SUPPLIED MATERIAL Start Marker
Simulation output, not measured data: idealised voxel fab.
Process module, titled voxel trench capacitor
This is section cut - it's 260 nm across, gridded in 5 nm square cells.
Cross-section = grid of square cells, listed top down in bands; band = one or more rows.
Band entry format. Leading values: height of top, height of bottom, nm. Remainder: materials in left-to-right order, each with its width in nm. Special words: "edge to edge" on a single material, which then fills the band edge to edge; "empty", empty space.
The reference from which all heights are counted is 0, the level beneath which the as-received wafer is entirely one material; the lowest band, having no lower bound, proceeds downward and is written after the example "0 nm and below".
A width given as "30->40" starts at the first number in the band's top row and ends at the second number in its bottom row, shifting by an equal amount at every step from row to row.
SUPPLIED MATERIAL End Marker

**ACTION ITEM**
Here the goal is to repeat each entry exactly.

**TASK OUTPUT**
Simulation output, not measured data: idealised voxel fab.
Process module, titled voxel trench capacitor
This is section cut - it's 260 nm across, gridded in 5 nm square cells.
Cross-section = grid of square cells, listed top down in bands; band = one or more rows.
Band entry format. Leading values: height of top, height of bottom, nm. Remainder: materials in left-to-right order, each with its width in nm. Special words: "edge to edge" on a single material, which then fills the band edge to edge; "empty", empty space.
The reference from which all heights are counted is 0, the level beneath which the as-received wafer is entirely one material; the lowest band, having no lower bound, proceeds downward and is written after the example "0 nm and below".
A width given as "30->40" starts at the first number in the band's top row and ends at the second number in its bottom row, shifting by an equal amount at every step from row to row.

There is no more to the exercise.